● **INFORMATION PROVIDED**
::::::
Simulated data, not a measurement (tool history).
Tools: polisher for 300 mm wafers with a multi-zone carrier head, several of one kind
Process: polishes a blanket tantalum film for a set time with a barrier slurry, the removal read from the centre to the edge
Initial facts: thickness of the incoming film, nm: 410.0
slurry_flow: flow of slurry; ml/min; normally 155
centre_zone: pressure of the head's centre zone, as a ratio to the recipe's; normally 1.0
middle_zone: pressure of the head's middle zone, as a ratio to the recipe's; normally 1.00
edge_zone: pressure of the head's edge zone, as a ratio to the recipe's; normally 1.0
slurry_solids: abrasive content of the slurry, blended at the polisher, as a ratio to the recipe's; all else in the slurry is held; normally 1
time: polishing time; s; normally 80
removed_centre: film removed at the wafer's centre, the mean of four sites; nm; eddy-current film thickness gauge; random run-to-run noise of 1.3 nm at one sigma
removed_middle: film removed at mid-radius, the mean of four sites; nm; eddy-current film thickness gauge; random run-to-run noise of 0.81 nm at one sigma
::::::

● **ASSIGNMENT**
Would you output the full listing exactly as given?

● **RESPONSE AREA**
Simulated data, not a measurement (tool history).
Tools: polisher for 300 mm wafers with a multi-zone carrier head, several of one kind
Process: polishes a blanket tantalum film for a set time with a barrier slurry, the removal read from the centre to the edge
Initial facts: thickness of the incoming film, nm: 410.0
slurry_flow: flow of slurry; ml/min; normally 155
centre_zone: pressure of the head's centre zone, as a ratio to the recipe's; normally 1.0
middle_zone: pressure of the head's middle zone, as a ratio to the recipe's; normally 1.00
edge_zone: pressure of the head's edge zone, as a ratio to the recipe's; normally 1.0
slurry_solids: abrasive content of the slurry, blended at the polisher, as a ratio to the recipe's; all else in the slurry is held; normally 1
time: polishing time; s; normally 80
removed_centre: film removed at the wafer's centre, the mean of four sites; nm; eddy-current film thickness gauge; random run-to-run noise of 1.3 nm at one sigma
removed_middle: film removed at mid-radius, the mean of four sites; nm; eddy-current film thickness gauge; random run-to-run noise of 0.81 nm at one sigma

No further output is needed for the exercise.